#### Supplied material:
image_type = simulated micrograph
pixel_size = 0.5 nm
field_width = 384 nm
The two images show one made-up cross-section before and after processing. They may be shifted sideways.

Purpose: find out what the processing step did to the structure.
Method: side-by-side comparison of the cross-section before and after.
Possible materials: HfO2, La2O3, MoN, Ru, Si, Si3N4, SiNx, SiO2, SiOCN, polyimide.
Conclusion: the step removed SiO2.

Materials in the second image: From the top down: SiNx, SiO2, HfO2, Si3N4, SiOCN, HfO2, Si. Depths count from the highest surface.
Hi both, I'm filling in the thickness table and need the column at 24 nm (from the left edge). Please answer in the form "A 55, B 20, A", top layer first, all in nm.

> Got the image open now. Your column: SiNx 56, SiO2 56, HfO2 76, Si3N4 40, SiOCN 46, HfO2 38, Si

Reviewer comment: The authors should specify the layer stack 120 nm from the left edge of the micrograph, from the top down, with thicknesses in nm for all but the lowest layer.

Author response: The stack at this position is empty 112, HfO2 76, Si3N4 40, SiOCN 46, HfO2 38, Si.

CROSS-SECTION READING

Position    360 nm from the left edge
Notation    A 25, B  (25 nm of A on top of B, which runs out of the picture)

#### Action item:
Using the data above, extract exactly the lines from the one that holds "Materials in the" to the one that holds "360 nm from the left edge", both ends included, and no others.

#### Solution:
Materials in the second image: From the top down: SiNx, SiO2, HfO2, Si3N4, SiOCN, HfO2, Si. Depths count from the highest surface.
Hi both, I'm filling in the thickness table and need the column at 24 nm (from the left edge). Please answer in the form "A 55, B 20, A", top layer first, all in nm.

> Got the image open now. Your column: SiNx 56, SiO2 56, HfO2 76, Si3N4 40, SiOCN 46, HfO2 38, Si

Reviewer comment: The authors should specify the layer stack 120 nm from the left edge of the micrograph, from the top down, with thicknesses in nm for all but the lowest layer.

Author response: The stack at this position is empty 112, HfO2 76, Si3N4 40, SiOCN 46, HfO2 38, Si.

CROSS-SECTION READING

Position    360 nm from the left edge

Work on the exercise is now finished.